### BRIEF
The records follow. Give them all back exactly.

◇ ◇ ◇ ◇

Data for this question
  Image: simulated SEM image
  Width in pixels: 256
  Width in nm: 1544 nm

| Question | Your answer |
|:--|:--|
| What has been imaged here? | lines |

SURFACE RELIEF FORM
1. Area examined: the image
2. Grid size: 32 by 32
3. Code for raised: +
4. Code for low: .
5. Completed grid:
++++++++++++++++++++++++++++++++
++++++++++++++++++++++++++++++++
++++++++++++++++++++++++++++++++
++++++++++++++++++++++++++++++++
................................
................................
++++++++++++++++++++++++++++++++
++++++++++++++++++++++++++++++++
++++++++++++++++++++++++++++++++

◇ ◇ ◇ ◇

### SOLUTION
Data for this question
  Image: simulated SEM image
  Width in pixels: 256
  Width in nm: 1544 nm

| Question | Your answer |
|:--|:--|
| What has been imaged here? | lines |

SURFACE RELIEF FORM
1. Area examined: the image
2. Grid size: 32 by 32
3. Code for raised: +
4. Code for low: .
5. Completed grid:
++++++++++++++++++++++++++++++++
++++++++++++++++++++++++++++++++
++++++++++++++++++++++++++++++++
++++++++++++++++++++++++++++++++
................................
................................
++++++++++++++++++++++++++++++++
++++++++++++++++++++++++++++++++
++++++++++++++++++++++++++++++++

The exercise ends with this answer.